EXERCISE -> Repeat the listing below exactly as given.

BEGIN SUPPLIED INFORMATION

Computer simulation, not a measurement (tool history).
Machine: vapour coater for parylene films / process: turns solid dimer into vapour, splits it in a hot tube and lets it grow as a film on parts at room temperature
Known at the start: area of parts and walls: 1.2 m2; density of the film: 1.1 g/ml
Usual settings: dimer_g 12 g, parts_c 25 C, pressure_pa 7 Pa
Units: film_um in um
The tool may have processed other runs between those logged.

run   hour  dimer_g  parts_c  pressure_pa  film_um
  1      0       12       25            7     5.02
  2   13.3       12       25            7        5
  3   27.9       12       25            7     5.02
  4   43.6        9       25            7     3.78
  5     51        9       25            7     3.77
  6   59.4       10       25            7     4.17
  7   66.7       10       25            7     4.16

END SUPPLIED INFORMATION

RESULT ->
Computer simulation, not a measurement (tool history).
Machine: vapour coater for parylene films / process: turns solid dimer into vapour, splits it in a hot tube and lets it grow as a film on parts at room temperature
Known at the start: area of parts and walls: 1.2 m2; density of the film: 1.1 g/ml
Usual settings: dimer_g 12 g, parts_c 25 C, pressure_pa 7 Pa
Units: film_um in um
The tool may have processed other runs between those logged.

run   hour  dimer_g  parts_c  pressure_pa  film_um
  1      0       12       25            7     5.02
  2   13.3       12       25            7        5
  3   27.9       12       25            7     5.02
  4   43.6        9       25            7     3.78
  5     51        9       25            7     3.77
  6   59.4       10       25            7     4.17
  7   66.7       10       25            7     4.16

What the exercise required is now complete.